BEGIN Information supplied

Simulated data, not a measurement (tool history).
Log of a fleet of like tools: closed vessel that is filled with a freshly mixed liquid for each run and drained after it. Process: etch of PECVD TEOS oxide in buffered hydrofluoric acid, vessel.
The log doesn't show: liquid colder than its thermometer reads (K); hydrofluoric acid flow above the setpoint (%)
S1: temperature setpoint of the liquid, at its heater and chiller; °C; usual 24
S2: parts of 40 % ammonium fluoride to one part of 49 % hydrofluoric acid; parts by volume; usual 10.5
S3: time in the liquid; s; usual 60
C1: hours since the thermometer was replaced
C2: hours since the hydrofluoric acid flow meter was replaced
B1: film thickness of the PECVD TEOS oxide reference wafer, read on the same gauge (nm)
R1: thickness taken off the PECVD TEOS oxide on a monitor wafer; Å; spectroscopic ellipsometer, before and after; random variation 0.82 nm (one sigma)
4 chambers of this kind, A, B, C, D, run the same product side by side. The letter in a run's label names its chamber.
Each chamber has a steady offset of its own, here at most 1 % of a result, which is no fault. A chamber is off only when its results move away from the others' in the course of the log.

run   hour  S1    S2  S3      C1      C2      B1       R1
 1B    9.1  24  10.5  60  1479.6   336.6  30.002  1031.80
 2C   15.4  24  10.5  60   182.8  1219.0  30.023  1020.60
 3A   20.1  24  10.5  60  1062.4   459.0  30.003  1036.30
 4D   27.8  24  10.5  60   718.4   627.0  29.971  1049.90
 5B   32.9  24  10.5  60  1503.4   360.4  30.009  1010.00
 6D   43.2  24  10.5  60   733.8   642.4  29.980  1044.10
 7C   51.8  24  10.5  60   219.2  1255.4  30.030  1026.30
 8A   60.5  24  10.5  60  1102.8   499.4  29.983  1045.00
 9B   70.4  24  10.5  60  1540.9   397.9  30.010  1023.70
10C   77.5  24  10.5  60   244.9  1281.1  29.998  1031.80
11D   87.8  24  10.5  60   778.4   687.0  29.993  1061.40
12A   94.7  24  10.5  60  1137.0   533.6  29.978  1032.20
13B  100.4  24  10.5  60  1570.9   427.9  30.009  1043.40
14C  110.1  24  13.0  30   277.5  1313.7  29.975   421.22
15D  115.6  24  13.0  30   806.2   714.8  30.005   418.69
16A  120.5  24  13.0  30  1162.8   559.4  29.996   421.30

END Information supplied

◆ **Brief**: Using the records above, copy word for word the line with "S1: temperature setpoint", the line with "Each chamber has", and every line between them.

◆ **Answer space**:
S1: temperature setpoint of the liquid, at its heater and chiller; °C; usual 24
S2: parts of 40 % ammonium fluoride to one part of 49 % hydrofluoric acid; parts by volume; usual 10.5
S3: time in the liquid; s; usual 60
C1: hours since the thermometer was replaced
C2: hours since the hydrofluoric acid flow meter was replaced
B1: film thickness of the PECVD TEOS oxide reference wafer, read on the same gauge (nm)
R1: thickness taken off the PECVD TEOS oxide on a monitor wafer; Å; spectroscopic ellipsometer, before and after; random variation 0.82 nm (one sigma)
4 chambers of this kind, A, B, C, D, run the same product side by side. The letter in a run's label names its chamber.
Each chamber has a steady offset of its own, here at most 1 % of a result, which is no fault. A chamber is off only when its results move away from the others' in the course of the log.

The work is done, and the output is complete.